- **REQUIREMENT**: Every record below, from first to last: print it exactly as shown.

BEGIN RECORD EXCERPTS

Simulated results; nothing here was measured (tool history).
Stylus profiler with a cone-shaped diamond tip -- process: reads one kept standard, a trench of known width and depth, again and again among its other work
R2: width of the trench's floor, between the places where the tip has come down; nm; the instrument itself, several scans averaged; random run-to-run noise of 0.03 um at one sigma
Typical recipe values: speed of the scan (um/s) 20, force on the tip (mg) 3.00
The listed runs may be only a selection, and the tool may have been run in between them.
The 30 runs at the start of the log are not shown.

END RECORD EXCERPTS

- **EXERCISE RESULT**:
Simulated results; nothing here was measured (tool history).
Stylus profiler with a cone-shaped diamond tip -- process: reads one kept standard, a trench of known width and depth, again and again among its other work
R2: width of the trench's floor, between the places where the tip has come down; nm; the instrument itself, several scans averaged; random run-to-run noise of 0.03 um at one sigma
Typical recipe values: speed of the scan (um/s) 20, force on the tip (mg) 3.00
The listed runs may be only a selection, and the tool may have been run in between them.
The 30 runs at the start of the log are not shown.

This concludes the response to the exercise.